* _Raw data_
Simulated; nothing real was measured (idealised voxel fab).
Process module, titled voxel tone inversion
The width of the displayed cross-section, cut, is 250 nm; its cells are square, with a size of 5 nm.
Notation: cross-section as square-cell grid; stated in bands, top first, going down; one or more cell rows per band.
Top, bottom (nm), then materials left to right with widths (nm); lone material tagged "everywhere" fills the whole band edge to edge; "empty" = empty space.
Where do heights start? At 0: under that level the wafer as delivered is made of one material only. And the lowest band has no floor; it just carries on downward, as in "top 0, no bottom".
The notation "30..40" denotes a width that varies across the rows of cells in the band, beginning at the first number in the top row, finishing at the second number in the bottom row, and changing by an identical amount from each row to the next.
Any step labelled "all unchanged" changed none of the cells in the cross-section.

* _Assigned task_
Take the lines above and retype all of them exactly.

* _Reply_
Simulated; nothing real was measured (idealised voxel fab).
Process module, titled voxel tone inversion
The width of the displayed cross-section, cut, is 250 nm; its cells are square, with a size of 5 nm.
Notation: cross-section as square-cell grid; stated in bands, top first, going down; one or more cell rows per band.
Top, bottom (nm), then materials left to right with widths (nm); lone material tagged "everywhere" fills the whole band edge to edge; "empty" = empty space.
Where do heights start? At 0: under that level the wafer as delivered is made of one material only. And the lowest band has no floor; it just carries on downward, as in "top 0, no bottom".
The notation "30..40" denotes a width that varies across the rows of cells in the band, beginning at the first number in the top row, finishing at the second number in the bottom row, and changing by an identical amount from each row to the next.
Any step labelled "all unchanged" changed none of the cells in the cross-section.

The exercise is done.